[Start of section]
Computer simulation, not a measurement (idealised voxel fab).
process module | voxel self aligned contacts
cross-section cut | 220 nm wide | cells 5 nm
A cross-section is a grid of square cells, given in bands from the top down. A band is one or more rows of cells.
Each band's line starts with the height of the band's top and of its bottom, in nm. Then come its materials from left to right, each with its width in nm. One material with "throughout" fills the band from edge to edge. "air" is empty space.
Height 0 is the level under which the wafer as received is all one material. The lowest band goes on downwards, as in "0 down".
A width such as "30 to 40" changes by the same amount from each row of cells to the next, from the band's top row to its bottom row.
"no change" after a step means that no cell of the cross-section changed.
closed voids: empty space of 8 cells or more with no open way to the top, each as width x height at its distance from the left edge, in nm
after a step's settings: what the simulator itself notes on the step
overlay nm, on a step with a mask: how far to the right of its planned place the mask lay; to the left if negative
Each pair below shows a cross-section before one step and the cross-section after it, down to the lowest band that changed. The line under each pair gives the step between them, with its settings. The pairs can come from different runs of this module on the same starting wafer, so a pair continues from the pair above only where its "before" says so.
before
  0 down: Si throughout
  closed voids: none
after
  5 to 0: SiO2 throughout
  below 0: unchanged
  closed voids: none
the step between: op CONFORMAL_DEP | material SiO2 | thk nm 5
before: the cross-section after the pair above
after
[End of section]

Assigned task
Write out the records above exactly as given.

Response box
Computer simulation, not a measurement (idealised voxel fab).
process module | voxel self aligned contacts
cross-section cut | 220 nm wide | cells 5 nm
A cross-section is a grid of square cells, given in bands from the top down. A band is one or more rows of cells.
Each band's line starts with the height of the band's top and of its bottom, in nm. Then come its materials from left to right, each with its width in nm. One material with "throughout" fills the band from edge to edge. "air" is empty space.
Height 0 is the level under which the wafer as received is all one material. The lowest band goes on downwards, as in "0 down".
A width such as "30 to 40" changes by the same amount from each row of cells to the next, from the band's top row to its bottom row.
"no change" after a step means that no cell of the cross-section changed.
closed voids: empty space of 8 cells or more with no open way to the top, each as width x height at its distance from the left edge, in nm
after a step's settings: what the simulator itself notes on the step
overlay nm, on a step with a mask: how far to the right of its planned place the mask lay; to the left if negative
Each pair below shows a cross-section before one step and the cross-section after it, down to the lowest band that changed. The line under each pair gives the step between them, with its settings. The pairs can come from different runs of this module on the same starting wafer, so a pair continues from the pair above only where its "before" says so.
before
  0 down: Si throughout
  closed voids: none
after
  5 to 0: SiO2 throughout
  below 0: unchanged
  closed voids: none
the step between: op CONFORMAL_DEP | material SiO2 | thk nm 5
before: the cross-section after the pair above
after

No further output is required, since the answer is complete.